···
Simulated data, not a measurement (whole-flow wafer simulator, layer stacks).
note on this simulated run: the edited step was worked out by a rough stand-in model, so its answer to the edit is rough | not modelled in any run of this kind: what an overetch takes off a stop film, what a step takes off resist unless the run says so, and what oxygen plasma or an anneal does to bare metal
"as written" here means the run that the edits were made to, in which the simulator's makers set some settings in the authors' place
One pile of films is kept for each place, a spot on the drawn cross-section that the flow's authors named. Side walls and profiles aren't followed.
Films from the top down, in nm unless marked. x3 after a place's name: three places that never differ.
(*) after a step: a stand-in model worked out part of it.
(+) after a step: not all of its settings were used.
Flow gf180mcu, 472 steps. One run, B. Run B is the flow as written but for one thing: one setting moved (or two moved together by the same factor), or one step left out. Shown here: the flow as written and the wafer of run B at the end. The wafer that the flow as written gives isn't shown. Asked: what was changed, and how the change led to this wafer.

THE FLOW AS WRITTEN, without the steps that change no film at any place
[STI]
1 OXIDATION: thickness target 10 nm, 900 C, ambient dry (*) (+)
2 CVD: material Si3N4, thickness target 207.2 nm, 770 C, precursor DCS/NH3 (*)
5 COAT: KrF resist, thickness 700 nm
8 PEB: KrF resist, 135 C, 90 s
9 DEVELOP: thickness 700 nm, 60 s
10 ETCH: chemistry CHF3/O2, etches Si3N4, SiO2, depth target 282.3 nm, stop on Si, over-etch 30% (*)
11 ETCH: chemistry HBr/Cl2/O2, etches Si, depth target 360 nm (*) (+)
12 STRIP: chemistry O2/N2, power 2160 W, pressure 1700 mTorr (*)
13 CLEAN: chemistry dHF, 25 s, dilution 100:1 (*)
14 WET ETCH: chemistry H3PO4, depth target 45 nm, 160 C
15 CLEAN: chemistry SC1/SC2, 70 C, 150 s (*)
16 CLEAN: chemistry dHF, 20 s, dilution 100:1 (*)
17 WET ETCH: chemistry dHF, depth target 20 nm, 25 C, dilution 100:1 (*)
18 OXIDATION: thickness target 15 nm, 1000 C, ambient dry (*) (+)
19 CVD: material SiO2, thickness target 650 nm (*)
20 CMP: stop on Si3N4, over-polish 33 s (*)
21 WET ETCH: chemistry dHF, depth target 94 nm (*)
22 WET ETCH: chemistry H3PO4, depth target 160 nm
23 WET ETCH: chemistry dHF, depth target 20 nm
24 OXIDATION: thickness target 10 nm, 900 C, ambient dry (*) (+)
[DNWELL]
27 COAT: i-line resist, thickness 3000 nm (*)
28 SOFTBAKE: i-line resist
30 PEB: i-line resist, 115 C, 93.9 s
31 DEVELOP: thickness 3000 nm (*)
···

**Work item**
All that is needed is the opening run of the data, given again exactly: please include every line from the first through the line with "2 CVD: material", both ends kept.

**Your response**
Simulated data, not a measurement (whole-flow wafer simulator, layer stacks).
note on this simulated run: the edited step was worked out by a rough stand-in model, so its answer to the edit is rough | not modelled in any run of this kind: what an overetch takes off a stop film, what a step takes off resist unless the run says so, and what oxygen plasma or an anneal does to bare metal
"as written" here means the run that the edits were made to, in which the simulator's makers set some settings in the authors' place
One pile of films is kept for each place, a spot on the drawn cross-section that the flow's authors named. Side walls and profiles aren't followed.
Films from the top down, in nm unless marked. x3 after a place's name: three places that never differ.
(*) after a step: a stand-in model worked out part of it.
(+) after a step: not all of its settings were used.
Flow gf180mcu, 472 steps. One run, B. Run B is the flow as written but for one thing: one setting moved (or two moved together by the same factor), or one step left out. Shown here: the flow as written and the wafer of run B at the end. The wafer that the flow as written gives isn't shown. Asked: what was changed, and how the change led to this wafer.

THE FLOW AS WRITTEN, without the steps that change no film at any place
[STI]
1 OXIDATION: thickness target 10 nm, 900 C, ambient dry (*) (+)
2 CVD: material Si3N4, thickness target 207.2 nm, 770 C, precursor DCS/NH3 (*)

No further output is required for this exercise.